Work request:
Once the line containing "[step N5_BEOL_M2_STRIP_66]" is found in the entries below, reproduce it and every line after it, stopping at and including the line containing "L582.6,rieDiel-01,2,188.15,0.0,5.2,0.94,292.5,-,273.0,1.82,13.47"; reproduce nothing else, and keep each line exact.

_ _ _ _ _ _ _
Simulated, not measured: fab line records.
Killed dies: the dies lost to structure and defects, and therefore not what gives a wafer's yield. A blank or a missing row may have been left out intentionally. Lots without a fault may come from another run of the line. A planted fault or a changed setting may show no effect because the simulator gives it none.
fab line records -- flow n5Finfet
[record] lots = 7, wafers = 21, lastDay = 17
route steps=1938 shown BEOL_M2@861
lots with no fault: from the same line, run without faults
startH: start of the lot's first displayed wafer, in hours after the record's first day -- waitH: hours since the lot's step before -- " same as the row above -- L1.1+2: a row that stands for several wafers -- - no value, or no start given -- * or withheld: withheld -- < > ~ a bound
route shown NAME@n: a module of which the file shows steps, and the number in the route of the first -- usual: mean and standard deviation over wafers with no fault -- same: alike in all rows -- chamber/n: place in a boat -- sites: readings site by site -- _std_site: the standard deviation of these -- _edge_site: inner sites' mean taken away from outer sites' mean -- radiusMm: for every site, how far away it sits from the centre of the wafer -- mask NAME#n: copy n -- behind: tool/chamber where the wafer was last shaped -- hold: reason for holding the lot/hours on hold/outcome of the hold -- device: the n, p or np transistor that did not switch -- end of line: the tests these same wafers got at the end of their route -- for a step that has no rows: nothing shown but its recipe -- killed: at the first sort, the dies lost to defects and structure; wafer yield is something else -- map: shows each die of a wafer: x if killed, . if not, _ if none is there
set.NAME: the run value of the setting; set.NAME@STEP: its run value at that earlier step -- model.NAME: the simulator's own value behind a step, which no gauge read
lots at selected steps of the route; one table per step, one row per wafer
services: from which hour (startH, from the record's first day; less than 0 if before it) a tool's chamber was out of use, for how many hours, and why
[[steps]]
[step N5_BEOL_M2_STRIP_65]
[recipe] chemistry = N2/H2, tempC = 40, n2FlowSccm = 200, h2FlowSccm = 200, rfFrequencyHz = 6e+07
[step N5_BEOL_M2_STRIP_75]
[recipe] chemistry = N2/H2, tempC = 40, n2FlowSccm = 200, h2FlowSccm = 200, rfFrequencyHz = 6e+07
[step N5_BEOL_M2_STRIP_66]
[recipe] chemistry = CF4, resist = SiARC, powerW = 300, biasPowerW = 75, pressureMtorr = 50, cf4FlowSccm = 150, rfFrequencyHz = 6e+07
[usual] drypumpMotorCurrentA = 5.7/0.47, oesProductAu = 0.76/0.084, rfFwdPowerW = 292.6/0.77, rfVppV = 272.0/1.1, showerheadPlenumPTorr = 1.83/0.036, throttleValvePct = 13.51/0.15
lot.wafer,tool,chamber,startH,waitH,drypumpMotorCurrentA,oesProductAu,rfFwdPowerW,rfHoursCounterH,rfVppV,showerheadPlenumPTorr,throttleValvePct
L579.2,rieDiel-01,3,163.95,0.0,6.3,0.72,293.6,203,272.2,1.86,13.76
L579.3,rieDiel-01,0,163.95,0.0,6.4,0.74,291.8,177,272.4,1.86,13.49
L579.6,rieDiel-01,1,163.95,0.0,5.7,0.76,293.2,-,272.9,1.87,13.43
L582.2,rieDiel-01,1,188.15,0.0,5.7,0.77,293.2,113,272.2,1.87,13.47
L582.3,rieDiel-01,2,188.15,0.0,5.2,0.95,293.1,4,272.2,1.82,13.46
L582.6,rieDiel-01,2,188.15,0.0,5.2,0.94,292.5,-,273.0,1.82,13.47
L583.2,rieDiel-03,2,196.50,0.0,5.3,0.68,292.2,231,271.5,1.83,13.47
_ _ _ _ _ _ _

Exercise output:
[step N5_BEOL_M2_STRIP_66]
[recipe] chemistry = CF4, resist = SiARC, powerW = 300, biasPowerW = 75, pressureMtorr = 50, cf4FlowSccm = 150, rfFrequencyHz = 6e+07
[usual] drypumpMotorCurrentA = 5.7/0.47, oesProductAu = 0.76/0.084, rfFwdPowerW = 292.6/0.77, rfVppV = 272.0/1.1, showerheadPlenumPTorr = 1.83/0.036, throttleValvePct = 13.51/0.15
lot.wafer,tool,chamber,startH,waitH,drypumpMotorCurrentA,oesProductAu,rfFwdPowerW,rfHoursCounterH,rfVppV,showerheadPlenumPTorr,throttleValvePct
L579.2,rieDiel-01,3,163.95,0.0,6.3,0.72,293.6,203,272.2,1.86,13.76
L579.3,rieDiel-01,0,163.95,0.0,6.4,0.74,291.8,177,272.4,1.86,13.49
L579.6,rieDiel-01,1,163.95,0.0,5.7,0.76,293.2,-,272.9,1.87,13.43
L582.2,rieDiel-01,1,188.15,0.0,5.7,0.77,293.2,113,272.2,1.87,13.47
L582.3,rieDiel-01,2,188.15,0.0,5.2,0.95,293.1,4,272.2,1.82,13.46
L582.6,rieDiel-01,2,188.15,0.0,5.2,0.94,292.5,-,273.0,1.82,13.47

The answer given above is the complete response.